Set down the lines of the data exactly, starting at the first and stopping after the line containing "(+) after a".

[[ Given records, beginning ]]
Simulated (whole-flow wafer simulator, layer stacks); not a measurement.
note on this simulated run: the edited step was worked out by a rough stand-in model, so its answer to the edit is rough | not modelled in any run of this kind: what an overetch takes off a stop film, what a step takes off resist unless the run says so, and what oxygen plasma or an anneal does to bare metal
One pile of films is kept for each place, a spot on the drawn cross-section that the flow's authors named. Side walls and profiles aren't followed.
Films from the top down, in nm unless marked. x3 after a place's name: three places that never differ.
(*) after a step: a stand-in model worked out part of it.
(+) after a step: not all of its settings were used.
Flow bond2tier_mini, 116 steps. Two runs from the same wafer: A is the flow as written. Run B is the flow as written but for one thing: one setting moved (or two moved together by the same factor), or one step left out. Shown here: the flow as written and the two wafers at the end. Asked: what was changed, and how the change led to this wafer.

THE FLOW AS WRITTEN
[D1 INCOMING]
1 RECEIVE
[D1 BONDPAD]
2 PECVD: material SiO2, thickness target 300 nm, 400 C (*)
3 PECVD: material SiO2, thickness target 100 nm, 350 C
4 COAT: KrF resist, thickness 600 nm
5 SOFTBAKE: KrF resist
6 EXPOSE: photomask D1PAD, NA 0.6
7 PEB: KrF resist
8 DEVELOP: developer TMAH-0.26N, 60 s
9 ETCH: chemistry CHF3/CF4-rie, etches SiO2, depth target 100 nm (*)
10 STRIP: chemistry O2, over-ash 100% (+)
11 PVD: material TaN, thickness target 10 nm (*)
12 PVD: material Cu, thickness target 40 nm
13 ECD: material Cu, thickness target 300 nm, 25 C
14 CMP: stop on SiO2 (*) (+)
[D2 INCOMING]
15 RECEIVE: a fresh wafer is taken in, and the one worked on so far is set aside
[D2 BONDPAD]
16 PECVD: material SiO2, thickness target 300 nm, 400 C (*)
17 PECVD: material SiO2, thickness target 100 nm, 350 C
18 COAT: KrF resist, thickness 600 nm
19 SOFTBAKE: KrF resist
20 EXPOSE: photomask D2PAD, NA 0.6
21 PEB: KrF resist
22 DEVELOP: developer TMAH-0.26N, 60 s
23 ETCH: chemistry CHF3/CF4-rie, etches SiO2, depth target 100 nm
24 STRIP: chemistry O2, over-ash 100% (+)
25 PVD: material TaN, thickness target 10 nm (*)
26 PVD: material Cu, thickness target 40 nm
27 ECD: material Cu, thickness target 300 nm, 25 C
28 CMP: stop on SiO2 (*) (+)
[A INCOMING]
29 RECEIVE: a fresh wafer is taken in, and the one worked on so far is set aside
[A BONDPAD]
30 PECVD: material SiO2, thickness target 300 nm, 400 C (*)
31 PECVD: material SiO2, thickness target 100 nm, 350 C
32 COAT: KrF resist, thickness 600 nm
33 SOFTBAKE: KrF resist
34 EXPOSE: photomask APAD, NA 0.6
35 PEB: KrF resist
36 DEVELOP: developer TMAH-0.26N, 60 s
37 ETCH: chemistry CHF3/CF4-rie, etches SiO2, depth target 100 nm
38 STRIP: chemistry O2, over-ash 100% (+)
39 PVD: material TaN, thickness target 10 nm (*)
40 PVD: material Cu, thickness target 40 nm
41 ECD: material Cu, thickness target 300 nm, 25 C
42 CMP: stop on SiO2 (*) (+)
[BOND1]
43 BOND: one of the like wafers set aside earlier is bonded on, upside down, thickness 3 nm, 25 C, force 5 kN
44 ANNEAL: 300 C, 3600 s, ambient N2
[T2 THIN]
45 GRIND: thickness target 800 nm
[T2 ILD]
[[ Given records, end ]]

Task response:
Simulated (whole-flow wafer simulator, layer stacks); not a measurement.
note on this simulated run: the edited step was worked out by a rough stand-in model, so its answer to the edit is rough | not modelled in any run of this kind: what an overetch takes off a stop film, what a step takes off resist unless the run says so, and what oxygen plasma or an anneal does to bare metal
One pile of films is kept for each place, a spot on the drawn cross-section that the flow's authors named. Side walls and profiles aren't followed.
Films from the top down, in nm unless marked. x3 after a place's name: three places that never differ.
(*) after a step: a stand-in model worked out part of it.
(+) after a step: not all of its settings were used.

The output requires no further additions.